AVAILABLE DATA ::

■ ■ ■ ■ ■ ■ ■

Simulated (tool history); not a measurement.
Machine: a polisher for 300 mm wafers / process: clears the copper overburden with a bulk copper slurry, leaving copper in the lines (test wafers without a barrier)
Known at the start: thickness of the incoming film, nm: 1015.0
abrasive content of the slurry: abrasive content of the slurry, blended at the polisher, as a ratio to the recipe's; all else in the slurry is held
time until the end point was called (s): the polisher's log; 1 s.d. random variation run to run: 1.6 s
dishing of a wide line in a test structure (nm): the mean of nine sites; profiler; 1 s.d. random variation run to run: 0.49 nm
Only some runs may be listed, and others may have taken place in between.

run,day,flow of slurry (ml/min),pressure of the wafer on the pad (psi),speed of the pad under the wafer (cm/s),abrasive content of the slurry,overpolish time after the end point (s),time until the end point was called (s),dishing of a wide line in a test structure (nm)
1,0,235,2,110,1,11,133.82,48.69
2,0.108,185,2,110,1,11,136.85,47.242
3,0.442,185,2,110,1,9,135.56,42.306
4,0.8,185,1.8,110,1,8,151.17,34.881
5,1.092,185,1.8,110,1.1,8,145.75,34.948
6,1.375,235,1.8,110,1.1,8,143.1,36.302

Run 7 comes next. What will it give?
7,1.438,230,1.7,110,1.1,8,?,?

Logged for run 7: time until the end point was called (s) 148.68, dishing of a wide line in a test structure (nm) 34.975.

■ ■ ■ ■ ■ ■ ■

BRIEF :: With the line containing "7,1.438,230,1.7,110,1.1,8,?,?" as the last one, please set down exactly the lines of the records above from their very first line, and nothing more.

EXERCISE ANSWER ::
Simulated (tool history); not a measurement.
Machine: a polisher for 300 mm wafers / process: clears the copper overburden with a bulk copper slurry, leaving copper in the lines (test wafers without a barrier)
Known at the start: thickness of the incoming film, nm: 1015.0
abrasive content of the slurry: abrasive content of the slurry, blended at the polisher, as a ratio to the recipe's; all else in the slurry is held
time until the end point was called (s): the polisher's log; 1 s.d. random variation run to run: 1.6 s
dishing of a wide line in a test structure (nm): the mean of nine sites; profiler; 1 s.d. random variation run to run: 0.49 nm
Only some runs may be listed, and others may have taken place in between.

run,day,flow of slurry (ml/min),pressure of the wafer on the pad (psi),speed of the pad under the wafer (cm/s),abrasive content of the slurry,overpolish time after the end point (s),time until the end point was called (s),dishing of a wide line in a test structure (nm)
1,0,235,2,110,1,11,133.82,48.69
2,0.108,185,2,110,1,11,136.85,47.242
3,0.442,185,2,110,1,9,135.56,42.306
4,0.8,185,1.8,110,1,8,151.17,34.881
5,1.092,185,1.8,110,1.1,8,145.75,34.948
6,1.375,235,1.8,110,1.1,8,143.1,36.302

Run 7 comes next. What will it give?
7,1.438,230,1.7,110,1.1,8,?,?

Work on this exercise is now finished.